---+---

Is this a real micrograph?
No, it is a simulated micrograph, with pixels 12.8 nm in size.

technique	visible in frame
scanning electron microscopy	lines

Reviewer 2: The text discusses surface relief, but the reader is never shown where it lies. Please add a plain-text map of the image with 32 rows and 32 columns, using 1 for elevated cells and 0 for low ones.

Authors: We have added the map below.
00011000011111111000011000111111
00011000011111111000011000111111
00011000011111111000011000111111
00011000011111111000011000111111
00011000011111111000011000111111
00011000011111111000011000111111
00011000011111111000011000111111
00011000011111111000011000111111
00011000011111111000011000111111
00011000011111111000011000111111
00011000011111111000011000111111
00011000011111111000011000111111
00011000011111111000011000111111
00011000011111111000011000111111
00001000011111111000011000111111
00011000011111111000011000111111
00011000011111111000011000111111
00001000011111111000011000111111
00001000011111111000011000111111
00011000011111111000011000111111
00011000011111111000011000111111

---+---

◆ Assignment ◆
Lines from the first one above through the line containing "Reviewer 2: The" are to be retyped exactly, both included, and nothing more.

◆ Response ◆
Is this a real micrograph?
No, it is a simulated micrograph, with pixels 12.8 nm in size.

technique	visible in frame
scanning electron microscopy	lines

Reviewer 2: The text discusses surface relief, but the reader is never shown where it lies. Please add a plain-text map of the image with 32 rows and 32 columns, using 1 for elevated cells and 0 for low ones.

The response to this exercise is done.